> Provided information:
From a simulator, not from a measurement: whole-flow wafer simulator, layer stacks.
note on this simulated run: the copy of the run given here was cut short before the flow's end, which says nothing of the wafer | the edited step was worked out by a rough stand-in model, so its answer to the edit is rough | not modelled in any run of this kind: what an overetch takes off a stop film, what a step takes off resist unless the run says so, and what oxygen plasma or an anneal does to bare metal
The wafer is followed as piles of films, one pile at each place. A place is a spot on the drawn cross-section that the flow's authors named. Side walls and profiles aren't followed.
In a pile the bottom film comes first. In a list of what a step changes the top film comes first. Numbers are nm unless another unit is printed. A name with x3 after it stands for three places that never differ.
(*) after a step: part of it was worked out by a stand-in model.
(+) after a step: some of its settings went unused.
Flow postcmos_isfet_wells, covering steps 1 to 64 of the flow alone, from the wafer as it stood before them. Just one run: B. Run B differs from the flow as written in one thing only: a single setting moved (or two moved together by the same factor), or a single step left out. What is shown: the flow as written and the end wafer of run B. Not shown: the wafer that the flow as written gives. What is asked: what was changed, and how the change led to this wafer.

> Brief: Would you copy each line of the data exactly as it appears above?

> Task response:
From a simulator, not from a measurement: whole-flow wafer simulator, layer stacks.
note on this simulated run: the copy of the run given here was cut short before the flow's end, which says nothing of the wafer | the edited step was worked out by a rough stand-in model, so its answer to the edit is rough | not modelled in any run of this kind: what an overetch takes off a stop film, what a step takes off resist unless the run says so, and what oxygen plasma or an anneal does to bare metal
The wafer is followed as piles of films, one pile at each place. A place is a spot on the drawn cross-section that the flow's authors named. Side walls and profiles aren't followed.
In a pile the bottom film comes first. In a list of what a step changes the top film comes first. Numbers are nm unless another unit is printed. A name with x3 after it stands for three places that never differ.
(*) after a step: part of it was worked out by a stand-in model.
(+) after a step: some of its settings went unused.
Flow postcmos_isfet_wells, covering steps 1 to 64 of the flow alone, from the wafer as it stood before them. Just one run: B. Run B differs from the flow as written in one thing only: a single setting moved (or two moved together by the same factor), or a single step left out. What is shown: the flow as written and the end wafer of run B. Not shown: the wafer that the flow as written gives. What is asked: what was changed, and how the change led to this wafer.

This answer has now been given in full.